Task item: The records that follow are to be transcribed word for word.

++++++++++

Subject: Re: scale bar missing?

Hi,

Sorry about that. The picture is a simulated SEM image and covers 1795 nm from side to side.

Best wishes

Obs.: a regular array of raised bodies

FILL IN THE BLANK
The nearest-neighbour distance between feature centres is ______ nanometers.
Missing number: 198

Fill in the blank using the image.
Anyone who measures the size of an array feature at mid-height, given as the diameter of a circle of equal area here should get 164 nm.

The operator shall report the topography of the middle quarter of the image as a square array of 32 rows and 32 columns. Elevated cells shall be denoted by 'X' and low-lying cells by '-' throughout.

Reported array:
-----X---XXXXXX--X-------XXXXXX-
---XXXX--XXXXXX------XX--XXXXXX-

++++++++++

Task answer:
Subject: Re: scale bar missing?

Hi,

Sorry about that. The picture is a simulated SEM image and covers 1795 nm from side to side.

Best wishes

Obs.: a regular array of raised bodies

FILL IN THE BLANK
The nearest-neighbour distance between feature centres is ______ nanometers.
Missing number: 198

Fill in the blank using the image.
Anyone who measures the size of an array feature at mid-height, given as the diameter of a circle of equal area here should get 164 nm.

The operator shall report the topography of the middle quarter of the image as a square array of 32 rows and 32 columns. Elevated cells shall be denoted by 'X' and low-lying cells by '-' throughout.

Reported array:
-----X---XXXXXX--X-------XXXXXX-
---XXXX--XXXXXX------XX--XXXXXX-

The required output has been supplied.